(Data excerpts)

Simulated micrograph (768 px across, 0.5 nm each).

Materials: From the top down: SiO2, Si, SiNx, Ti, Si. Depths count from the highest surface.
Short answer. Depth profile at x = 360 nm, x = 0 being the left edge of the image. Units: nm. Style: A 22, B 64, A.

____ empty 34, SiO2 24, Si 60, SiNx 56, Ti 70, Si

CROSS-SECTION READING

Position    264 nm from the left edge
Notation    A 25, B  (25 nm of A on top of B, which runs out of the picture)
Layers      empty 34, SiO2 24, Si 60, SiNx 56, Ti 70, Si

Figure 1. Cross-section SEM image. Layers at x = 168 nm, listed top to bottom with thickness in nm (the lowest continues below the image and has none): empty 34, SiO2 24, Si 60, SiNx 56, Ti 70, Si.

(End Data excerpts)

- Requirement: Give every entry back unchanged. Leave none out.

- Written solution:
Simulated micrograph (768 px across, 0.5 nm each).

Materials: From the top down: SiO2, Si, SiNx, Ti, Si. Depths count from the highest surface.
Short answer. Depth profile at x = 360 nm, x = 0 being the left edge of the image. Units: nm. Style: A 22, B 64, A.

____ empty 34, SiO2 24, Si 60, SiNx 56, Ti 70, Si

CROSS-SECTION READING

Position    264 nm from the left edge
Notation    A 25, B  (25 nm of A on top of B, which runs out of the picture)
Layers      empty 34, SiO2 24, Si 60, SiNx 56, Ti 70, Si

Figure 1. Cross-section SEM image. Layers at x = 168 nm, listed top to bottom with thickness in nm (the lowest continues below the image and has none): empty 34, SiO2 24, Si 60, SiNx 56, Ti 70, Si.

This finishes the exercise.